Entries supplied:
##############################

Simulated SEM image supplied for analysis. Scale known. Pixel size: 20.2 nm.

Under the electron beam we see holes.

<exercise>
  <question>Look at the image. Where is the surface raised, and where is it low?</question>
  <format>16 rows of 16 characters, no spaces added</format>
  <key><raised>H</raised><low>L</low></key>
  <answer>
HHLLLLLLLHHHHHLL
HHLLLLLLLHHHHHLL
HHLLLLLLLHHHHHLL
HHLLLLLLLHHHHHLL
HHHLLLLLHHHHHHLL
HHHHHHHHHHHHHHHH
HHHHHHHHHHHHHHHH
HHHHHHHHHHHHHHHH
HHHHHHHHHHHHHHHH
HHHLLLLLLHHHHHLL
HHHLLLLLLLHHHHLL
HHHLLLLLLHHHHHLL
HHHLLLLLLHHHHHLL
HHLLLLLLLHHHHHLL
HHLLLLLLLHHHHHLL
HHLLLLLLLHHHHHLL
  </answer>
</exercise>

##############################

Quote exactly the first line of the entries and every line after it, stopping with the line that contains "<format>16 rows of".

Simulated SEM image supplied for analysis. Scale known. Pixel size: 20.2 nm.

Under the electron beam we see holes.

<exercise>
  <question>Look at the image. Where is the surface raised, and where is it low?</question>
  <format>16 rows of 16 characters, no spaces added</format>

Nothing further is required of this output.